Retype only the lines at the head of the records, first through the one with "Go 168 nm to", exactly as written.

• **EXTRACTED DATA**:
═══

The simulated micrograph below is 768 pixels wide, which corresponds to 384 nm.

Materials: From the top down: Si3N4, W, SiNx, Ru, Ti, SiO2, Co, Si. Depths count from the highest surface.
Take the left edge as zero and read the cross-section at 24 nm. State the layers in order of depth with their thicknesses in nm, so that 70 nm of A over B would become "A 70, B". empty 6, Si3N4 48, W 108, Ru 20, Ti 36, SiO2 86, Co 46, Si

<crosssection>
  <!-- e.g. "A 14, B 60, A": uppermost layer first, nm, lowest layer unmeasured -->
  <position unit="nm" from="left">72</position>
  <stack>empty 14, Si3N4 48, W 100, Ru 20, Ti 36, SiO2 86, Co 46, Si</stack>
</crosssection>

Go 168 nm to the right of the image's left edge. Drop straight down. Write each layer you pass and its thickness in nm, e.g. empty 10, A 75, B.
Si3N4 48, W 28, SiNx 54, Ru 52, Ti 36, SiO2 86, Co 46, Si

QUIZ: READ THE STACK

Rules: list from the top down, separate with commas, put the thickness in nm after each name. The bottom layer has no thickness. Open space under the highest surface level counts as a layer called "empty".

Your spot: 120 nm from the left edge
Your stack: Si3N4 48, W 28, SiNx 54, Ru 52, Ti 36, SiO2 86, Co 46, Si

═══

• **WRITTEN REPLY**:
The simulated micrograph below is 768 pixels wide, which corresponds to 384 nm.

Materials: From the top down: Si3N4, W, SiNx, Ru, Ti, SiO2, Co, Si. Depths count from the highest surface.
Take the left edge as zero and read the cross-section at 24 nm. State the layers in order of depth with their thicknesses in nm, so that 70 nm of A over B would become "A 70, B". empty 6, Si3N4 48, W 108, Ru 20, Ti 36, SiO2 86, Co 46, Si

<crosssection>
  <!-- e.g. "A 14, B 60, A": uppermost layer first, nm, lowest layer unmeasured -->
  <position unit="nm" from="left">72</position>
  <stack>empty 14, Si3N4 48, W 100, Ru 20, Ti 36, SiO2 86, Co 46, Si</stack>
</crosssection>

Go 168 nm to the right of the image's left edge. Drop straight down. Write each layer you pass and its thickness in nm, e.g. empty 10, A 75, B.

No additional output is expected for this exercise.